[PROVIDED RECORDS Boundary: Start]

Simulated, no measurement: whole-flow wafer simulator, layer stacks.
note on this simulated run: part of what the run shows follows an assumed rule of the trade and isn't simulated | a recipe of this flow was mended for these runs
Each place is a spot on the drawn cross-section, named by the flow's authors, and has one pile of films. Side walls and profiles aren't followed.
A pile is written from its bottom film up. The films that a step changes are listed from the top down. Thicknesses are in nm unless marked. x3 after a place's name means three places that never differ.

[PROVIDED RECORDS Boundary: End]

* **WORK ITEM**
The records above need to be retyped exactly.

* **ANSWER SPACE**
Simulated, no measurement: whole-flow wafer simulator, layer stacks.
note on this simulated run: part of what the run shows follows an assumed rule of the trade and isn't simulated | a recipe of this flow was mended for these runs
Each place is a spot on the drawn cross-section, named by the flow's authors, and has one pile of films. Side walls and profiles aren't followed.
A pile is written from its bottom film up. The films that a step changes are listed from the top down. Thicknesses are in nm unless marked. x3 after a place's name means three places that never differ.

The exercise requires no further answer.